****
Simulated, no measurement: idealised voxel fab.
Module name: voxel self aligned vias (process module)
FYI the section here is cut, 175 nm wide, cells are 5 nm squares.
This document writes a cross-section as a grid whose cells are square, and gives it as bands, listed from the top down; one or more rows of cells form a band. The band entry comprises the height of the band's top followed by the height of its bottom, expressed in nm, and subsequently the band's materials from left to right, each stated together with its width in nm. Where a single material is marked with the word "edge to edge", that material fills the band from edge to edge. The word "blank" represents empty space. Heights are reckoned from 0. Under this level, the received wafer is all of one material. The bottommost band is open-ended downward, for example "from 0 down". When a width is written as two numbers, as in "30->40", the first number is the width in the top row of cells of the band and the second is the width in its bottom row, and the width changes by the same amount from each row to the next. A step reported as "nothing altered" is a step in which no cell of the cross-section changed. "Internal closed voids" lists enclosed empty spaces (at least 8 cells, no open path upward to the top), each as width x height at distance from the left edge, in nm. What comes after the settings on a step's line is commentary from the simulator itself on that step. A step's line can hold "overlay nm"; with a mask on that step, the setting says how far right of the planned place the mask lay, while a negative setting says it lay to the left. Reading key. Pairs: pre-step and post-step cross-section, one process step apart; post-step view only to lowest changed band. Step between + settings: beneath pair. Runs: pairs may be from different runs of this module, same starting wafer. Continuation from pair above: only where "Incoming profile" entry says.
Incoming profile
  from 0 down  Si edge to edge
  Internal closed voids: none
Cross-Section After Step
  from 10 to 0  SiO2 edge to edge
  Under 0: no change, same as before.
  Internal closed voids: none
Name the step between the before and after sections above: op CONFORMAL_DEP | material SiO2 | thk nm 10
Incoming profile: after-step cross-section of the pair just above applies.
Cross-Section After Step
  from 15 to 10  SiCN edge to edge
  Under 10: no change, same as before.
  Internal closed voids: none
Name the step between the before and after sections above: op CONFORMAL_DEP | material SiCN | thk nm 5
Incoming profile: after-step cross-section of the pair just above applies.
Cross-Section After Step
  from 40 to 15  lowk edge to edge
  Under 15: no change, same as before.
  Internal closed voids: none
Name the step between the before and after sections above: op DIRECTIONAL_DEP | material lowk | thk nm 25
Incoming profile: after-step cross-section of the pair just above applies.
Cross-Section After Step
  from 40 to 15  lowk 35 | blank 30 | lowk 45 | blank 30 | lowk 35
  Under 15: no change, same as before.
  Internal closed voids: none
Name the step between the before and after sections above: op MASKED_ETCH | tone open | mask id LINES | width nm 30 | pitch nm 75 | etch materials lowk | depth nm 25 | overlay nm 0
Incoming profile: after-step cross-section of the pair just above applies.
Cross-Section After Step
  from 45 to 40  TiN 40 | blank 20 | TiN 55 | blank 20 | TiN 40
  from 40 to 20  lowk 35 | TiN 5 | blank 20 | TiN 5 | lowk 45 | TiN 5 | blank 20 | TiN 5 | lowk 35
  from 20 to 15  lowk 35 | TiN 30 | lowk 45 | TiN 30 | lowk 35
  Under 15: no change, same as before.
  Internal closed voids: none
****

Work order: Retype, exactly and in full, the lines above from the one containing "Module name: voxel" through the one containing "FYI the section".

Task result:
Module name: voxel self aligned vias (process module)
FYI the section here is cut, 175 nm wide, cells are 5 nm squares.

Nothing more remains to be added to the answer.